═════ Entries provided

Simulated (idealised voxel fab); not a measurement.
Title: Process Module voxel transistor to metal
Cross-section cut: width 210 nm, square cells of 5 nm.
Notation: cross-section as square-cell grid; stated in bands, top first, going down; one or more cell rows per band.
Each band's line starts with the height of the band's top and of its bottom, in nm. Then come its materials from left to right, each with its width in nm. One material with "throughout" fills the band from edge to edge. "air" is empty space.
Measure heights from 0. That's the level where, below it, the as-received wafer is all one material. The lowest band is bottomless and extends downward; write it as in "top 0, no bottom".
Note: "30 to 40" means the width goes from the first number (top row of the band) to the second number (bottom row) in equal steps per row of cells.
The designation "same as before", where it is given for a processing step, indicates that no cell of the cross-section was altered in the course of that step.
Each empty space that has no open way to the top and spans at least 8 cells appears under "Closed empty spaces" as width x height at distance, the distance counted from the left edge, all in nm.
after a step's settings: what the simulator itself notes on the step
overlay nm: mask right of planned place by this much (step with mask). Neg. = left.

══════════

> _Work order_
Copy the entries word for word. Start at the first line and end with the line containing "Measure heights from".

> _Task answer_
Simulated (idealised voxel fab); not a measurement.
Title: Process Module voxel transistor to metal
Cross-section cut: width 210 nm, square cells of 5 nm.
Notation: cross-section as square-cell grid; stated in bands, top first, going down; one or more cell rows per band.
Each band's line starts with the height of the band's top and of its bottom, in nm. Then come its materials from left to right, each with its width in nm. One material with "throughout" fills the band from edge to edge. "air" is empty space.
Measure heights from 0. That's the level where, below it, the as-received wafer is all one material. The lowest band is bottomless and extends downward; write it as in "top 0, no bottom".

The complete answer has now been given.